> Work request: The goal is to restate all of the records below word for word.

*** Excerpted records Section Begins ***

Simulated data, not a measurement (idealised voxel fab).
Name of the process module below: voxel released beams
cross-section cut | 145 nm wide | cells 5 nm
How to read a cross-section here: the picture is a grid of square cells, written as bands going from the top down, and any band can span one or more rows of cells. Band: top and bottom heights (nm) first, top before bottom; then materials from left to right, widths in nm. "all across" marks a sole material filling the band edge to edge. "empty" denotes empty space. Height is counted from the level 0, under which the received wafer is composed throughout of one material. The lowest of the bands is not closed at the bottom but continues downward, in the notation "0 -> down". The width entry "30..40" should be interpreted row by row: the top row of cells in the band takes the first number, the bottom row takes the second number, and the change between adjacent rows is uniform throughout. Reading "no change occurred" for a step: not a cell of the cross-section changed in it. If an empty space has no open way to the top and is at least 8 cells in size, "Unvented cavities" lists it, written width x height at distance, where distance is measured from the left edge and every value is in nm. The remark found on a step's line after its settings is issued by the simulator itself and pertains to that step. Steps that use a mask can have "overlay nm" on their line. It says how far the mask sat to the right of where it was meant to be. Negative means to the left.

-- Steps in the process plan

*** Excerpted records Section Ends ***

> Your response:
Simulated data, not a measurement (idealised voxel fab).
Name of the process module below: voxel released beams
cross-section cut | 145 nm wide | cells 5 nm
How to read a cross-section here: the picture is a grid of square cells, written as bands going from the top down, and any band can span one or more rows of cells. Band: top and bottom heights (nm) first, top before bottom; then materials from left to right, widths in nm. "all across" marks a sole material filling the band edge to edge. "empty" denotes empty space. Height is counted from the level 0, under which the received wafer is composed throughout of one material. The lowest of the bands is not closed at the bottom but continues downward, in the notation "0 -> down". The width entry "30..40" should be interpreted row by row: the top row of cells in the band takes the first number, the bottom row takes the second number, and the change between adjacent rows is uniform throughout. Reading "no change occurred" for a step: not a cell of the cross-section changed in it. If an empty space has no open way to the top and is at least 8 cells in size, "Unvented cavities" lists it, written width x height at distance, where distance is measured from the left edge and every value is in nm. The remark found on a step's line after its settings is issued by the simulator itself and pertains to that step. Steps that use a mask can have "overlay nm" on their line. It says how far the mask sat to the right of where it was meant to be. Negative means to the left.

-- Steps in the process plan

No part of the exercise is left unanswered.